· · · · ·

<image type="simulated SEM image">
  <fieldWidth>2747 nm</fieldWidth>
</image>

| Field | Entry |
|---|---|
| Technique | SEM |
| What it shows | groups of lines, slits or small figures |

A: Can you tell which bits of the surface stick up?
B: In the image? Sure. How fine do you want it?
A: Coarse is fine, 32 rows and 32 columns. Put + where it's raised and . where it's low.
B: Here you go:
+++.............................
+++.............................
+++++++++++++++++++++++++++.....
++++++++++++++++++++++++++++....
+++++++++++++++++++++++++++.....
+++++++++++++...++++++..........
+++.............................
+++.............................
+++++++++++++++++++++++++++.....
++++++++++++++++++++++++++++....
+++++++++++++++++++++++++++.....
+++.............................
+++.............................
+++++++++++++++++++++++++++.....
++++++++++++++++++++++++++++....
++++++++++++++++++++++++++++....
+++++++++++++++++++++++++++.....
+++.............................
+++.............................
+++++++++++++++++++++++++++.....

· · · · ·

EXERCISE:
Restate the data word for word, leaving nothing out.

WRITTEN ANSWER:
<image type="simulated SEM image">
  <fieldWidth>2747 nm</fieldWidth>
</image>

| Field | Entry |
|---|---|
| Technique | SEM |
| What it shows | groups of lines, slits or small figures |

A: Can you tell which bits of the surface stick up?
B: In the image? Sure. How fine do you want it?
A: Coarse is fine, 32 rows and 32 columns. Put + where it's raised and . where it's low.
B: Here you go:
+++.............................
+++.............................
+++++++++++++++++++++++++++.....
++++++++++++++++++++++++++++....
+++++++++++++++++++++++++++.....
+++++++++++++...++++++..........
+++.............................
+++.............................
+++++++++++++++++++++++++++.....
++++++++++++++++++++++++++++....
+++++++++++++++++++++++++++.....
+++.............................
+++.............................
+++++++++++++++++++++++++++.....
++++++++++++++++++++++++++++....
++++++++++++++++++++++++++++....
+++++++++++++++++++++++++++.....
+++.............................
+++.............................
+++++++++++++++++++++++++++.....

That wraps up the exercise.